▶ _Assignment_: For each line below, return an exact copy.

▶ _Input data_:
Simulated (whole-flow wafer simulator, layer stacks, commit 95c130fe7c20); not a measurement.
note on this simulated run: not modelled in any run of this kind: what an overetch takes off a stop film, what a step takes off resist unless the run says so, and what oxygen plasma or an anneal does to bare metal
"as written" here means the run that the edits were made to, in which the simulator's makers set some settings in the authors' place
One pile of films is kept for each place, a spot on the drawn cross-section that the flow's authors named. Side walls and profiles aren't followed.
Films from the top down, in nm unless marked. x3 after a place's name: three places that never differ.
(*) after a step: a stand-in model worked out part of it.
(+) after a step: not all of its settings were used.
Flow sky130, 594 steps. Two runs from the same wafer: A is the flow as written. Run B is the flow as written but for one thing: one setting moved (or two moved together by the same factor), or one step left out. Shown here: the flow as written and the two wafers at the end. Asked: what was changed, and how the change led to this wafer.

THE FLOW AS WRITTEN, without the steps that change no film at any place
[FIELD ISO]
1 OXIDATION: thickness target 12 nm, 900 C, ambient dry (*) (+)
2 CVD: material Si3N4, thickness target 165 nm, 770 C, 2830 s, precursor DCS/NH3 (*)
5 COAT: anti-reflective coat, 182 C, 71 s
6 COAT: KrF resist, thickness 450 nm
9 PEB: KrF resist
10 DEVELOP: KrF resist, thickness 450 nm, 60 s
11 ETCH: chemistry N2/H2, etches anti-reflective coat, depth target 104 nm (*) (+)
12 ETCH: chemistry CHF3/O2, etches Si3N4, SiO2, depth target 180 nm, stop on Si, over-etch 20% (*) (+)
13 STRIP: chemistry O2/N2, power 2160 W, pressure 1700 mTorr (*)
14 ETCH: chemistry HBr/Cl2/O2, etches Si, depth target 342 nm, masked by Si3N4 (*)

▶ _Written answer_:
Simulated (whole-flow wafer simulator, layer stacks, commit 95c130fe7c20); not a measurement.
note on this simulated run: not modelled in any run of this kind: what an overetch takes off a stop film, what a step takes off resist unless the run says so, and what oxygen plasma or an anneal does to bare metal
"as written" here means the run that the edits were made to, in which the simulator's makers set some settings in the authors' place
One pile of films is kept for each place, a spot on the drawn cross-section that the flow's authors named. Side walls and profiles aren't followed.
Films from the top down, in nm unless marked. x3 after a place's name: three places that never differ.
(*) after a step: a stand-in model worked out part of it.
(+) after a step: not all of its settings were used.
Flow sky130, 594 steps. Two runs from the same wafer: A is the flow as written. Run B is the flow as written but for one thing: one setting moved (or two moved together by the same factor), or one step left out. Shown here: the flow as written and the two wafers at the end. Asked: what was changed, and how the change led to this wafer.

THE FLOW AS WRITTEN, without the steps that change no film at any place
[FIELD ISO]
1 OXIDATION: thickness target 12 nm, 900 C, ambient dry (*) (+)
2 CVD: material Si3N4, thickness target 165 nm, 770 C, 2830 s, precursor DCS/NH3 (*)
5 COAT: anti-reflective coat, 182 C, 71 s
6 COAT: KrF resist, thickness 450 nm
9 PEB: KrF resist
10 DEVELOP: KrF resist, thickness 450 nm, 60 s
11 ETCH: chemistry N2/H2, etches anti-reflective coat, depth target 104 nm (*) (+)
12 ETCH: chemistry CHF3/O2, etches Si3N4, SiO2, depth target 180 nm, stop on Si, over-etch 20% (*) (+)
13 STRIP: chemistry O2/N2, power 2160 W, pressure 1700 mTorr (*)
14 ETCH: chemistry HBr/Cl2/O2, etches Si, depth target 342 nm, masked by Si3N4 (*)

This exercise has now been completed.